* [WORK REQUEST] Starting at the top of the listing below, copy each line exactly, stopping after the line that contains "(*) after a".

* [SOURCE INFORMATION]
--- --- ---

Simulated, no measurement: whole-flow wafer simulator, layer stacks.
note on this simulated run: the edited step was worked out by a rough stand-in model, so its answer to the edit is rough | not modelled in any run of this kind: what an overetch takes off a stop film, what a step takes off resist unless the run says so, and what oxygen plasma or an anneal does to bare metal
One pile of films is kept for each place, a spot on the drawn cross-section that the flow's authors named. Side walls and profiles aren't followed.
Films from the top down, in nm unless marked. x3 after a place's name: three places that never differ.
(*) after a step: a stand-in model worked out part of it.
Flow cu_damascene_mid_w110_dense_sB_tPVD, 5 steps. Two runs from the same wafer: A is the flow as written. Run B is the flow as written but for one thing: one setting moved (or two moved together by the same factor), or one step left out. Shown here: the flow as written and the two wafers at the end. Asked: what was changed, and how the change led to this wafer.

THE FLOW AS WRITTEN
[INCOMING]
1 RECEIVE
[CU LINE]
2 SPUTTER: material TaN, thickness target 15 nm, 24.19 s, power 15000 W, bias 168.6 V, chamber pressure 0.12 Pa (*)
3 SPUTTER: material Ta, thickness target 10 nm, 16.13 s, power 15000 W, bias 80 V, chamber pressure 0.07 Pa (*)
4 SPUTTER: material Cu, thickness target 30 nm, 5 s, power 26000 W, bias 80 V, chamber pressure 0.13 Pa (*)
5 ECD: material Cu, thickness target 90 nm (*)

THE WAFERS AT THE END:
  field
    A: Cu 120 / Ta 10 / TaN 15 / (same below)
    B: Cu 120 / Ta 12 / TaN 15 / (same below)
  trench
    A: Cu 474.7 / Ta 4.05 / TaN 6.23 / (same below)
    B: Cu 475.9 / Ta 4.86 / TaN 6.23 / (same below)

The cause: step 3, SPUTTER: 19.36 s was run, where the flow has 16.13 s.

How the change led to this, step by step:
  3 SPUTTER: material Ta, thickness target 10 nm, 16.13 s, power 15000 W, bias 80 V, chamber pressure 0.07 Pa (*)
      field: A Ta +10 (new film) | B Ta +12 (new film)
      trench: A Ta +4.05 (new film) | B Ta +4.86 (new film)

--- --- ---

* [YOUR RESPONSE]
Simulated, no measurement: whole-flow wafer simulator, layer stacks.
note on this simulated run: the edited step was worked out by a rough stand-in model, so its answer to the edit is rough | not modelled in any run of this kind: what an overetch takes off a stop film, what a step takes off resist unless the run says so, and what oxygen plasma or an anneal does to bare metal
One pile of films is kept for each place, a spot on the drawn cross-section that the flow's authors named. Side walls and profiles aren't followed.
Films from the top down, in nm unless marked. x3 after a place's name: three places that never differ.
(*) after a step: a stand-in model worked out part of it.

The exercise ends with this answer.